#### Work request:
Word for word, retype the first line of the records and every following line through the one containing "The figure presents".

#### Dataset records:
BEGIN
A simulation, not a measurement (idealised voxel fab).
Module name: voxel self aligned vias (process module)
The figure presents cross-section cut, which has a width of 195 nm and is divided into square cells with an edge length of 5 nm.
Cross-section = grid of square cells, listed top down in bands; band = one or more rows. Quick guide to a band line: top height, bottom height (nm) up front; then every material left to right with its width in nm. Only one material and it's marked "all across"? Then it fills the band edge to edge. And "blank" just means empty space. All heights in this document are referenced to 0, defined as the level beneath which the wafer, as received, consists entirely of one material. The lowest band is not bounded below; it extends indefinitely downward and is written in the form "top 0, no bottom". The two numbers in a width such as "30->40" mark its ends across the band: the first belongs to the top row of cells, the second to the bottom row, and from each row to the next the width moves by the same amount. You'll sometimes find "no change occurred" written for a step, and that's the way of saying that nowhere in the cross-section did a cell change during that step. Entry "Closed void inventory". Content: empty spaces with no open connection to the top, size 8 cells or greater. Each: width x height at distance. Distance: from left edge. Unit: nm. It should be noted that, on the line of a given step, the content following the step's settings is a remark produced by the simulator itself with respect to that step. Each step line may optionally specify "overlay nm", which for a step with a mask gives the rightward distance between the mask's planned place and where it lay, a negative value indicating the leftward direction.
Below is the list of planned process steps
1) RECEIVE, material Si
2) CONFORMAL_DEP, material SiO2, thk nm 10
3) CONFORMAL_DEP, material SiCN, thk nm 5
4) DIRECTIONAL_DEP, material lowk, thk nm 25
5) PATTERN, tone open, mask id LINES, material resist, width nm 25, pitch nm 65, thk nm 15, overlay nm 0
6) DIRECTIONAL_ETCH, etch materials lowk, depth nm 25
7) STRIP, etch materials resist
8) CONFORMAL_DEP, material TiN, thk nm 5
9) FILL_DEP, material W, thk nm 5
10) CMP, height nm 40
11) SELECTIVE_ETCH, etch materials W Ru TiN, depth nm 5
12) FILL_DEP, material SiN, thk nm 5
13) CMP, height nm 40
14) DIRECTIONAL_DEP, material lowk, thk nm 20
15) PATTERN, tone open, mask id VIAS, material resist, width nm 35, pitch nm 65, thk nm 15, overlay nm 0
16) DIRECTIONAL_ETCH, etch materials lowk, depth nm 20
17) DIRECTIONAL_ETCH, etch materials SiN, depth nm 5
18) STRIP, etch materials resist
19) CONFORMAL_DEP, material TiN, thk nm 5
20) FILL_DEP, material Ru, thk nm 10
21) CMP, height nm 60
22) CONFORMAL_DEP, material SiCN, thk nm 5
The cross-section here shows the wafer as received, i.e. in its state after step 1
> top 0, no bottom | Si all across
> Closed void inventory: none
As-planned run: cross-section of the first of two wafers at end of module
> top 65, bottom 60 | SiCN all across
END

#### Reply:
A simulation, not a measurement (idealised voxel fab).
Module name: voxel self aligned vias (process module)
The figure presents cross-section cut, which has a width of 195 nm and is divided into square cells with an edge length of 5 nm.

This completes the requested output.